▶ Work instruction
Only the lines from the start of the material through the line containing "width of each" are to be extracted, exactly as they appear.

=======

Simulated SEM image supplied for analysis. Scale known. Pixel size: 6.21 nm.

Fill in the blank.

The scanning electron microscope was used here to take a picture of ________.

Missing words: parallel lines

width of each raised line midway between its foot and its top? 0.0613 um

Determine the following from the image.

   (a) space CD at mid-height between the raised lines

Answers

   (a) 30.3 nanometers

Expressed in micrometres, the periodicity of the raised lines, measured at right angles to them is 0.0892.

=======

▶ Exercise answer
Simulated SEM image supplied for analysis. Scale known. Pixel size: 6.21 nm.

Fill in the blank.

The scanning electron microscope was used here to take a picture of ________.

Missing words: parallel lines

width of each raised line midway between its foot and its top? 0.0613 um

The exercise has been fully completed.